[Start of Attachment]
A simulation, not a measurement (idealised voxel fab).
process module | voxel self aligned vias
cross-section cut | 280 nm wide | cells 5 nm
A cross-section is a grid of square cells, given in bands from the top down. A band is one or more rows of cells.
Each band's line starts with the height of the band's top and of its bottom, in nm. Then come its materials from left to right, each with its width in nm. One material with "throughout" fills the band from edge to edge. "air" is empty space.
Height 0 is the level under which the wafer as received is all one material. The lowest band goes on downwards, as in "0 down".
[End of Attachment]

§ BRIEF:
All entries given above are to be printed again exactly.

§ RESULT:
A simulation, not a measurement (idealised voxel fab).
process module | voxel self aligned vias
cross-section cut | 280 nm wide | cells 5 nm
A cross-section is a grid of square cells, given in bands from the top down. A band is one or more rows of cells.
Each band's line starts with the height of the band's top and of its bottom, in nm. Then come its materials from left to right, each with its width in nm. One material with "throughout" fills the band from edge to edge. "air" is empty space.
Height 0 is the level under which the wafer as received is all one material. The lowest band goes on downwards, as in "0 down".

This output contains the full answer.